■ ASSIGNMENT ■
From the data below, set down exactly the lines between the one holding "Killed dies count" and the one holding "lots that met", inclusive, and no others.

■ INFORMATION SUPPLIED ■
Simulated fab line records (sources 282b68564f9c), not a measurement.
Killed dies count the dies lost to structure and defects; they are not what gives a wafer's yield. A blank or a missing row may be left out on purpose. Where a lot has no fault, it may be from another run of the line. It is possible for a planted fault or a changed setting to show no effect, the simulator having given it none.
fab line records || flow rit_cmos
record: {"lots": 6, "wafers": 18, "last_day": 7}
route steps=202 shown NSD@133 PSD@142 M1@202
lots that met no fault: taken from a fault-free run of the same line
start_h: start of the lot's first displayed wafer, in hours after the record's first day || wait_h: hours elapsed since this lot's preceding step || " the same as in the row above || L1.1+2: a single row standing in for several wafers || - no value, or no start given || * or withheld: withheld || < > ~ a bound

■ ANSWER SECTION ■
Killed dies count the dies lost to structure and defects; they are not what gives a wafer's yield. A blank or a missing row may be left out on purpose. Where a lot has no fault, it may be from another run of the line. It is possible for a planted fault or a changed setting to show no effect, the simulator having given it none.
fab line records || flow rit_cmos
record: {"lots": 6, "wafers": 18, "last_day": 7}
route steps=202 shown NSD@133 PSD@142 M1@202
lots that met no fault: taken from a fault-free run of the same line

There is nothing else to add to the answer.